______________________________
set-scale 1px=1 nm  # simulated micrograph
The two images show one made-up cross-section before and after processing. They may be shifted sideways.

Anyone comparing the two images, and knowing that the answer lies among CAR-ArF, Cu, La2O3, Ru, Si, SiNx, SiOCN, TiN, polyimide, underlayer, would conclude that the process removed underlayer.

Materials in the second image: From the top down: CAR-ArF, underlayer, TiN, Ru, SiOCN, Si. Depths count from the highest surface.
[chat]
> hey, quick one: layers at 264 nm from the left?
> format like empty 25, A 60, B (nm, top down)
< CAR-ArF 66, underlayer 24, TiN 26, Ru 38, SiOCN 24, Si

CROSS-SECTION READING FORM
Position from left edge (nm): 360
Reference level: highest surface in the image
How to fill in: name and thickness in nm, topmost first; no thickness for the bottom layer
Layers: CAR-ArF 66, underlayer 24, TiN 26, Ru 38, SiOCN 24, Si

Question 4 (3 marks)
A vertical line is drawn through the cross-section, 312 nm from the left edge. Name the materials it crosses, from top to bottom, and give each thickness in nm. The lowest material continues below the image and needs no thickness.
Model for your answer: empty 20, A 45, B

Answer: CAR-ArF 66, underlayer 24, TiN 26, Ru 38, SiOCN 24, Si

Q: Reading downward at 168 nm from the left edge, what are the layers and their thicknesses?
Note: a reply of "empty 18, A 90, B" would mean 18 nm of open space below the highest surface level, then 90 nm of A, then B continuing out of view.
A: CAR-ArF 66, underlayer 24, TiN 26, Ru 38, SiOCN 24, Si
______________________________

Exercise
Write down exactly every line of the material above up to and including the line containing "The two images show".

Your solution
set-scale 1px=1 nm  # simulated micrograph
The two images show one made-up cross-section before and after processing. They may be shifted sideways.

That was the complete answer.